=== Entries supplied ===

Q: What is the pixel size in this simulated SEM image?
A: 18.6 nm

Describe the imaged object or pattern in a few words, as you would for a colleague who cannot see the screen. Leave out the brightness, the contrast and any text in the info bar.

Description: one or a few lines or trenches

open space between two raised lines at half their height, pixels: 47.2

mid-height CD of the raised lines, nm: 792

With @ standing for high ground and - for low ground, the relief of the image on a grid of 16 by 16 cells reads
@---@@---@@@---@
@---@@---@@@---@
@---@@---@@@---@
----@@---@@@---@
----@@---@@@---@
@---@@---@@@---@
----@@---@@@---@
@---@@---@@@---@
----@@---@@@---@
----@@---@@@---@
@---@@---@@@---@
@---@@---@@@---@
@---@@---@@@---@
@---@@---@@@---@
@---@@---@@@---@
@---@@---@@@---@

===

▸ **Work request**: Each line above must be reproduced exactly as it stands.

▸ **Your solution**:
Q: What is the pixel size in this simulated SEM image?
A: 18.6 nm

Describe the imaged object or pattern in a few words, as you would for a colleague who cannot see the screen. Leave out the brightness, the contrast and any text in the info bar.

Description: one or a few lines or trenches

open space between two raised lines at half their height, pixels: 47.2

mid-height CD of the raised lines, nm: 792

With @ standing for high ground and - for low ground, the relief of the image on a grid of 16 by 16 cells reads
@---@@---@@@---@
@---@@---@@@---@
@---@@---@@@---@
----@@---@@@---@
----@@---@@@---@
@---@@---@@@---@
----@@---@@@---@
@---@@---@@@---@
----@@---@@@---@
----@@---@@@---@
@---@@---@@@---@
@---@@---@@@---@
@---@@---@@@---@
@---@@---@@@---@
@---@@---@@@---@
@---@@---@@@---@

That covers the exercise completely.